TASK ITEM
Every line from the beginning of the data through the line containing "run 5 day=3.750" should be reproduced exactly, and no further lines should be output.

RECORDS PROVIDED
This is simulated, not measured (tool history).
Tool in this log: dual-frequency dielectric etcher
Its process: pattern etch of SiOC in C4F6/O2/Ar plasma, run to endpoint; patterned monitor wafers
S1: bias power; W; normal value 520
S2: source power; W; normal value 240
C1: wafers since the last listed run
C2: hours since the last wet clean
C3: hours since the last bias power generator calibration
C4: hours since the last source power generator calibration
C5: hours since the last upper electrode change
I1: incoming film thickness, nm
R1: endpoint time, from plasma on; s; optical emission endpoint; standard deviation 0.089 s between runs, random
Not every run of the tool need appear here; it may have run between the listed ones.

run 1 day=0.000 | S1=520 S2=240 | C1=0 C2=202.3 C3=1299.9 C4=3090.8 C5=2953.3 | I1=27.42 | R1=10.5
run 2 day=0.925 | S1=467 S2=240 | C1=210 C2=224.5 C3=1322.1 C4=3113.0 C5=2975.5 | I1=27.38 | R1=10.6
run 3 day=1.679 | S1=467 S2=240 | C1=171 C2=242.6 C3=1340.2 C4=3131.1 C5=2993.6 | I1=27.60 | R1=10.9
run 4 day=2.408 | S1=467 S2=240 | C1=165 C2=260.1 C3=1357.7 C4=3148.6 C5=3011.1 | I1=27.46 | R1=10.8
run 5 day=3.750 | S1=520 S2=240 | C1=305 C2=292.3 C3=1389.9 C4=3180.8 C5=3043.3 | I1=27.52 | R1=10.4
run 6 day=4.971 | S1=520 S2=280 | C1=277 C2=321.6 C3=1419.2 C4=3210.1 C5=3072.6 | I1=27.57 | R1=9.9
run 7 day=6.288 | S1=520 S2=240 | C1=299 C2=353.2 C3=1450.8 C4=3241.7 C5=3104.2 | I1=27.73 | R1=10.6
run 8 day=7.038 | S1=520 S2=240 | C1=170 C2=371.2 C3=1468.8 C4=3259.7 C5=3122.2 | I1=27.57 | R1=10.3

TASK ANSWER
This is simulated, not measured (tool history).
Tool in this log: dual-frequency dielectric etcher
Its process: pattern etch of SiOC in C4F6/O2/Ar plasma, run to endpoint; patterned monitor wafers
S1: bias power; W; normal value 520
S2: source power; W; normal value 240
C1: wafers since the last listed run
C2: hours since the last wet clean
C3: hours since the last bias power generator calibration
C4: hours since the last source power generator calibration
C5: hours since the last upper electrode change
I1: incoming film thickness, nm
R1: endpoint time, from plasma on; s; optical emission endpoint; standard deviation 0.089 s between runs, random
Not every run of the tool need appear here; it may have run between the listed ones.

run 1 day=0.000 | S1=520 S2=240 | C1=0 C2=202.3 C3=1299.9 C4=3090.8 C5=2953.3 | I1=27.42 | R1=10.5
run 2 day=0.925 | S1=467 S2=240 | C1=210 C2=224.5 C3=1322.1 C4=3113.0 C5=2975.5 | I1=27.38 | R1=10.6
run 3 day=1.679 | S1=467 S2=240 | C1=171 C2=242.6 C3=1340.2 C4=3131.1 C5=2993.6 | I1=27.60 | R1=10.9
run 4 day=2.408 | S1=467 S2=240 | C1=165 C2=260.1 C3=1357.7 C4=3148.6 C5=3011.1 | I1=27.46 | R1=10.8
run 5 day=3.750 | S1=520 S2=240 | C1=305 C2=292.3 C3=1389.9 C4=3180.8 C5=3043.3 | I1=27.52 | R1=10.4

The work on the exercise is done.